Data records ->
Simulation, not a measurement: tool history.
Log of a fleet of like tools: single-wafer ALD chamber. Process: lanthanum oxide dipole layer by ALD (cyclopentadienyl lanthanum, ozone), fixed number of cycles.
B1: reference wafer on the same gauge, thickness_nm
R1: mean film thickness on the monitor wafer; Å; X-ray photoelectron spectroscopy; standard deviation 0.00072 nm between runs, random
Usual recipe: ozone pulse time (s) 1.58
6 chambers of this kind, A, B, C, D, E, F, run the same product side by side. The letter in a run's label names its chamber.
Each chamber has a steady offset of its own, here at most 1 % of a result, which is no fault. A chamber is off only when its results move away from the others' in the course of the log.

Work order -> Once you have read the listing, retype it in full, word for word.

Written reply ->
Simulation, not a measurement: tool history.
Log of a fleet of like tools: single-wafer ALD chamber. Process: lanthanum oxide dipole layer by ALD (cyclopentadienyl lanthanum, ozone), fixed number of cycles.
B1: reference wafer on the same gauge, thickness_nm
R1: mean film thickness on the monitor wafer; Å; X-ray photoelectron spectroscopy; standard deviation 0.00072 nm between runs, random
Usual recipe: ozone pulse time (s) 1.58
6 chambers of this kind, A, B, C, D, E, F, run the same product side by side. The letter in a run's label names its chamber.
Each chamber has a steady offset of its own, here at most 1 % of a result, which is no fault. A chamber is off only when its results move away from the others' in the course of the log.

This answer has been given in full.